-*-

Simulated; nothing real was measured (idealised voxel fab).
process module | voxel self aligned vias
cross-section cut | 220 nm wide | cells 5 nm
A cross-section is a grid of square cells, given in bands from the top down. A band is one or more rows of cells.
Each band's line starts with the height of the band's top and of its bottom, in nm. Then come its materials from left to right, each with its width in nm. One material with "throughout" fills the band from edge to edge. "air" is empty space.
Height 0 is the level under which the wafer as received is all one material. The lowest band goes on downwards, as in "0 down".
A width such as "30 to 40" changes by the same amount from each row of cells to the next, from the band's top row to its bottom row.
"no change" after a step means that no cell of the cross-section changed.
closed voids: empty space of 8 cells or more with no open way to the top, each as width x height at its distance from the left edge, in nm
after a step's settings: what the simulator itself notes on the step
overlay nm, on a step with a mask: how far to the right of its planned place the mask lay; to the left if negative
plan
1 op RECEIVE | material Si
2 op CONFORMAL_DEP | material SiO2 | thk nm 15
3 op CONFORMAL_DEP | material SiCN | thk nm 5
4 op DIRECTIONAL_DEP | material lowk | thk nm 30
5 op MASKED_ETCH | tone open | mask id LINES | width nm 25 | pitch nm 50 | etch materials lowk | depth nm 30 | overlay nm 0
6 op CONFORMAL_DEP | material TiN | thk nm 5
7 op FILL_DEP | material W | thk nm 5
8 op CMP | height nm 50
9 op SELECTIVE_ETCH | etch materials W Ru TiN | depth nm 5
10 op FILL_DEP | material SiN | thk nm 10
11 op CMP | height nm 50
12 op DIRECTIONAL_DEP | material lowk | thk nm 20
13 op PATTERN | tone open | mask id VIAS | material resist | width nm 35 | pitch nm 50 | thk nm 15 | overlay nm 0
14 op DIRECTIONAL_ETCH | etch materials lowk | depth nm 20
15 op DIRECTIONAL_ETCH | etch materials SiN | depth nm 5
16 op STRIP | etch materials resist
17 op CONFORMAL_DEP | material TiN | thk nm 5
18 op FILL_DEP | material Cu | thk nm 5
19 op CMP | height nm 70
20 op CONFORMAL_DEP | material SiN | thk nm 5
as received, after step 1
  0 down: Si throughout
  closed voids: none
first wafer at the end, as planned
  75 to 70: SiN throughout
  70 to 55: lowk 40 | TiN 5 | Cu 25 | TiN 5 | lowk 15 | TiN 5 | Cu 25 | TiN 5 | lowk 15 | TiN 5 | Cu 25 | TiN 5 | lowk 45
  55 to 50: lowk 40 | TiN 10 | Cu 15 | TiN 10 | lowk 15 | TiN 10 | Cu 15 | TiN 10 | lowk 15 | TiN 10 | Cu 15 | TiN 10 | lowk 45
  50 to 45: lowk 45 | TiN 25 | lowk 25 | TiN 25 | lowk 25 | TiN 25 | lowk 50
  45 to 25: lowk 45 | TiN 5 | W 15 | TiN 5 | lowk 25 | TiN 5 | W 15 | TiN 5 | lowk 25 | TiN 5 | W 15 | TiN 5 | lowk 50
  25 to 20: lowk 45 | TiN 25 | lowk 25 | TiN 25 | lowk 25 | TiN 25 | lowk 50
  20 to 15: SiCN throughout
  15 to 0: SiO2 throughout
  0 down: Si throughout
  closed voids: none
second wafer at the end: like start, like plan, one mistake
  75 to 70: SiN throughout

-*-

** BRIEF **
From the first line of the data above through the line containing "Each band's line", set each line down again exactly; include both ends and omit everything else.

** WRITTEN ANSWER **
Simulated; nothing real was measured (idealised voxel fab).
process module | voxel self aligned vias
cross-section cut | 220 nm wide | cells 5 nm
A cross-section is a grid of square cells, given in bands from the top down. A band is one or more rows of cells.
Each band's line starts with the height of the band's top and of its bottom, in nm. Then come its materials from left to right, each with its width in nm. One material with "throughout" fills the band from edge to edge. "air" is empty space.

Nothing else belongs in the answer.